• [ASSIGNMENT] Set down all of the entries precisely as they were written.

**********

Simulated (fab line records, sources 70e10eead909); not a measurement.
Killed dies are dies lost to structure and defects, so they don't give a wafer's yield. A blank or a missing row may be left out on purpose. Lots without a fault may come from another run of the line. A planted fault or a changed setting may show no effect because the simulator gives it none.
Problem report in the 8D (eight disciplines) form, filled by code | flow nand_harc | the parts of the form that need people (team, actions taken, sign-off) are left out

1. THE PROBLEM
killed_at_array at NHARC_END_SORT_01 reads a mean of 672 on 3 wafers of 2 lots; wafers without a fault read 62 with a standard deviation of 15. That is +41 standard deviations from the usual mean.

**********

• [ANSWER SECTION]
Simulated (fab line records, sources 70e10eead909); not a measurement.
Killed dies are dies lost to structure and defects, so they don't give a wafer's yield. A blank or a missing row may be left out on purpose. Lots without a fault may come from another run of the line. A planted fault or a changed setting may show no effect because the simulator gives it none.
Problem report in the 8D (eight disciplines) form, filled by code | flow nand_harc | the parts of the form that need people (team, actions taken, sign-off) are left out

1. THE PROBLEM
killed_at_array at NHARC_END_SORT_01 reads a mean of 672 on 3 wafers of 2 lots; wafers without a fault read 62 with a standard deviation of 15. That is +41 standard deviations from the usual mean.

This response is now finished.